**Provided material:**
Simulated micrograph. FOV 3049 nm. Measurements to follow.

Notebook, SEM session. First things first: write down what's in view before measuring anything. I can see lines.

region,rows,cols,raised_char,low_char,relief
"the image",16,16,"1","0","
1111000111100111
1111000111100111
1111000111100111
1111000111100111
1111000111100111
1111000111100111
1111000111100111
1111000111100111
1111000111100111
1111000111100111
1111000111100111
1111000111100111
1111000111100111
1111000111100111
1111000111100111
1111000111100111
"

**Assignment:** Could you retype every record above exactly as it appears?

**Reply:**
Simulated micrograph. FOV 3049 nm. Measurements to follow.

Notebook, SEM session. First things first: write down what's in view before measuring anything. I can see lines.

region,rows,cols,raised_char,low_char,relief
"the image",16,16,"1","0","
1111000111100111
1111000111100111
1111000111100111
1111000111100111
1111000111100111
1111000111100111
1111000111100111
1111000111100111
1111000111100111
1111000111100111
1111000111100111
1111000111100111
1111000111100111
1111000111100111
1111000111100111
1111000111100111
"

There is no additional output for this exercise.